Required action – From the opening line of the records through the line bearing "205 nm wide, 5", set down every line exactly.

Data extract –
- - -

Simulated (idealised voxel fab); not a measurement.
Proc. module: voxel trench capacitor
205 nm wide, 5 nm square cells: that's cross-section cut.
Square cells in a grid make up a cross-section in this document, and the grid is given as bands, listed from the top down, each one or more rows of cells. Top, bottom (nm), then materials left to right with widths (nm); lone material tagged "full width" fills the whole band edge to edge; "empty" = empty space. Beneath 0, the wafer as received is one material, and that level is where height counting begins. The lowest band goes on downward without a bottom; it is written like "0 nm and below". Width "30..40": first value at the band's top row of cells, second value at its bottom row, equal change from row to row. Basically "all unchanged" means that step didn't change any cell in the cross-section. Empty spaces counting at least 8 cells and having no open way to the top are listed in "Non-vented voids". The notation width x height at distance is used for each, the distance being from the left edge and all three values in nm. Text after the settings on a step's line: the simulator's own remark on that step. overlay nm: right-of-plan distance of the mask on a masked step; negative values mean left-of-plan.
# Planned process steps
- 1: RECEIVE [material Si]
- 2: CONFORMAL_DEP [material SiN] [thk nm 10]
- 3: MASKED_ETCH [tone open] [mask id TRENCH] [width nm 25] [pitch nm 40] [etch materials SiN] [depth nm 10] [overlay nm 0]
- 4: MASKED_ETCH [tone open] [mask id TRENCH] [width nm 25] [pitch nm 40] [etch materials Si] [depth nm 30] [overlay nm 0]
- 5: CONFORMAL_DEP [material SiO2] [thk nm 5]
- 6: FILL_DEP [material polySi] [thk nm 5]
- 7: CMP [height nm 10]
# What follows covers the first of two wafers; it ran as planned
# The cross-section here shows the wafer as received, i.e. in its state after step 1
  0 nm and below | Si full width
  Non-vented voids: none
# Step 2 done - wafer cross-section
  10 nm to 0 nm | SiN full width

- - -

Answer area –
Simulated (idealised voxel fab); not a measurement.
Proc. module: voxel trench capacitor
205 nm wide, 5 nm square cells: that's cross-section cut.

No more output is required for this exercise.